═══ Data extracts

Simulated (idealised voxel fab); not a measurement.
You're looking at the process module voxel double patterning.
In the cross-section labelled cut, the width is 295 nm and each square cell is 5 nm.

══════

◆ Action item
Make an exact copy of all the lines above.

◆ Response area
Simulated (idealised voxel fab); not a measurement.
You're looking at the process module voxel double patterning.
In the cross-section labelled cut, the width is 295 nm and each square cell is 5 nm.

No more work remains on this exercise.